▶ Work order: The lines to extract run from the first line of the entries through the line that contains "Height 0 is"; reproduce exactly those lines and no others.

[Opening Supplied data section]
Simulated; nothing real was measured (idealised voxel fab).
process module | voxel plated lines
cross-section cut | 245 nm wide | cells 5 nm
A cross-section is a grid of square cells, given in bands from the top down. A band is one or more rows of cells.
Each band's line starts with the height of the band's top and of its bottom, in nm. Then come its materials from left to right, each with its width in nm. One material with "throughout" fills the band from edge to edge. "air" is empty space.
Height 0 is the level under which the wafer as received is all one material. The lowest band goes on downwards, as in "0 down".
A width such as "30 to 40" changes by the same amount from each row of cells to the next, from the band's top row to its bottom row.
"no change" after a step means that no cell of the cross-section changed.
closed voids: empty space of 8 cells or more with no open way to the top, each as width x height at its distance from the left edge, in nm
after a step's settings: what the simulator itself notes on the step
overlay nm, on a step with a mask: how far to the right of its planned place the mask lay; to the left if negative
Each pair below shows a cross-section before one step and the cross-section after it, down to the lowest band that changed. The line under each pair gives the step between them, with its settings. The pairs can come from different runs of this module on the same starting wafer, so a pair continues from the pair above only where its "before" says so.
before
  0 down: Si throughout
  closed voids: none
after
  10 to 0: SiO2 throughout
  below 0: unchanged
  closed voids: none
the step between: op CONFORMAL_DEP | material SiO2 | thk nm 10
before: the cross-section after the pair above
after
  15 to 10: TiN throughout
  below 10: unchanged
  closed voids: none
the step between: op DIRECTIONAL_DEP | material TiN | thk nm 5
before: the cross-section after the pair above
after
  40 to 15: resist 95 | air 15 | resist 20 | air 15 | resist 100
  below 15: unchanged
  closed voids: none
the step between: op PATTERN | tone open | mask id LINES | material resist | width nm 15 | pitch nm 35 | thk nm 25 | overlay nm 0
[Closing Supplied data section]

▶ Written answer:
Simulated; nothing real was measured (idealised voxel fab).
process module | voxel plated lines
cross-section cut | 245 nm wide | cells 5 nm
A cross-section is a grid of square cells, given in bands from the top down. A band is one or more rows of cells.
Each band's line starts with the height of the band's top and of its bottom, in nm. Then come its materials from left to right, each with its width in nm. One material with "throughout" fills the band from edge to edge. "air" is empty space.
Height 0 is the level under which the wafer as received is all one material. The lowest band goes on downwards, as in "0 down".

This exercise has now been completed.